> _Excerpted records_
-*-

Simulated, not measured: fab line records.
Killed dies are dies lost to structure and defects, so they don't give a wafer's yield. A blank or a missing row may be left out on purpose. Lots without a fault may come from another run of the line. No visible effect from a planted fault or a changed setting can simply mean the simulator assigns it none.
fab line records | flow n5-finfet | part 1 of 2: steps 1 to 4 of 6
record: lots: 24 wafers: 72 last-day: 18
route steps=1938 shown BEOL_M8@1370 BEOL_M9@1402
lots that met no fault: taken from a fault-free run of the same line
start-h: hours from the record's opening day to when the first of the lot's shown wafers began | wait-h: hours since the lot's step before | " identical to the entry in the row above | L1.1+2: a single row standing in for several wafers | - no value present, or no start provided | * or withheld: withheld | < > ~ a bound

-*-

> _Work order_
Your response must consist of the entries, reproduced exactly.

> _Exercise solution_
Simulated, not measured: fab line records.
Killed dies are dies lost to structure and defects, so they don't give a wafer's yield. A blank or a missing row may be left out on purpose. Lots without a fault may come from another run of the line. No visible effect from a planted fault or a changed setting can simply mean the simulator assigns it none.
fab line records | flow n5-finfet | part 1 of 2: steps 1 to 4 of 6
record: lots: 24 wafers: 72 last-day: 18
route steps=1938 shown BEOL_M8@1370 BEOL_M9@1402
lots that met no fault: taken from a fault-free run of the same line
start-h: hours from the record's opening day to when the first of the lot's shown wafers began | wait-h: hours since the lot's step before | " identical to the entry in the row above | L1.1+2: a single row standing in for several wafers | - no value present, or no start provided | * or withheld: withheld | < > ~ a bound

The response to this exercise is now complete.